Work item ▸ When you reach the line containing "Reading key. Pairs: pre-step" in the entries below, begin reproducing lines exactly, and stop once the line containing "z 0 and below | Si everywhere" is done.

Excerpted data START

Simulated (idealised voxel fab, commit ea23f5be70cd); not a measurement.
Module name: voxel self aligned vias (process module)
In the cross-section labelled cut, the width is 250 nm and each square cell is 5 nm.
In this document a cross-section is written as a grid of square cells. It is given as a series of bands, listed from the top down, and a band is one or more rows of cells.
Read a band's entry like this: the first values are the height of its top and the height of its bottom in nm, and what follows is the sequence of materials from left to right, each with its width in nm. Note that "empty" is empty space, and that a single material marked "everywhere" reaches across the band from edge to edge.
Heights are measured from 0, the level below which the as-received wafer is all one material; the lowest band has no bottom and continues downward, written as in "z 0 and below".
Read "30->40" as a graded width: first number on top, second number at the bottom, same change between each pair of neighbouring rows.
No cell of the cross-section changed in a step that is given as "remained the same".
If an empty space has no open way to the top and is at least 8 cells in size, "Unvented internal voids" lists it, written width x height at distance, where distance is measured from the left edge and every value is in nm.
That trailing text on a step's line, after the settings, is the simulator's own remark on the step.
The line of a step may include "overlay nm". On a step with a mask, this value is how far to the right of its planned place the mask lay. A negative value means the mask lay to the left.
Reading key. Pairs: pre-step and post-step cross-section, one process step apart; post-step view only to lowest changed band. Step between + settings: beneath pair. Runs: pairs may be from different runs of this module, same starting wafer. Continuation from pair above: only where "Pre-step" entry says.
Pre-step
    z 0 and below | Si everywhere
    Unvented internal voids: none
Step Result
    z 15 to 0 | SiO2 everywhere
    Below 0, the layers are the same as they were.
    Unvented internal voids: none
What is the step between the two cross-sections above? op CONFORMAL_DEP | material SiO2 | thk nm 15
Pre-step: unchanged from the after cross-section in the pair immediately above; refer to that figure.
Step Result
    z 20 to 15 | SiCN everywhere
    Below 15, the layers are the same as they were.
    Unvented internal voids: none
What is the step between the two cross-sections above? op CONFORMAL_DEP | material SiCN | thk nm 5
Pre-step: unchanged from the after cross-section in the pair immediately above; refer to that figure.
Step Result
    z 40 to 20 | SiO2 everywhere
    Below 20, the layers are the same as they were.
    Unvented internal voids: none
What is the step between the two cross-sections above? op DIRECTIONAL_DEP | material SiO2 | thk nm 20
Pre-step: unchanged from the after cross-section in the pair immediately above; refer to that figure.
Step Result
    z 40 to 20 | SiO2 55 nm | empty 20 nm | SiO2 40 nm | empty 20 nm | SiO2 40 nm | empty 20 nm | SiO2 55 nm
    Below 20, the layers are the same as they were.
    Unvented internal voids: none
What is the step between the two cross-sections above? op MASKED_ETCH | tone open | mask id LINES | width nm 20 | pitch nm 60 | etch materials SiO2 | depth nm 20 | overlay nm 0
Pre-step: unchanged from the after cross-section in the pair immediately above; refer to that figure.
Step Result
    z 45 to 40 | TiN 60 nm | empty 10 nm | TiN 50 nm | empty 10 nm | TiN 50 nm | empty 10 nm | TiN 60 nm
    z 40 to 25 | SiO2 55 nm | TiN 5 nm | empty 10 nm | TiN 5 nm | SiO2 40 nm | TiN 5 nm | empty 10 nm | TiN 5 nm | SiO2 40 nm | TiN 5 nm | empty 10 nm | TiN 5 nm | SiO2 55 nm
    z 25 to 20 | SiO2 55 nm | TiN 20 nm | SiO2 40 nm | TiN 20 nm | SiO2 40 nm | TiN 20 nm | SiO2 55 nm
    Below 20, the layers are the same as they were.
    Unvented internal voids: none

Excerpted data END

Worked solution ▸
Reading key. Pairs: pre-step and post-step cross-section, one process step apart; post-step view only to lowest changed band. Step between + settings: beneath pair. Runs: pairs may be from different runs of this module, same starting wafer. Continuation from pair above: only where "Pre-step" entry says.
Pre-step
    z 0 and below | Si everywhere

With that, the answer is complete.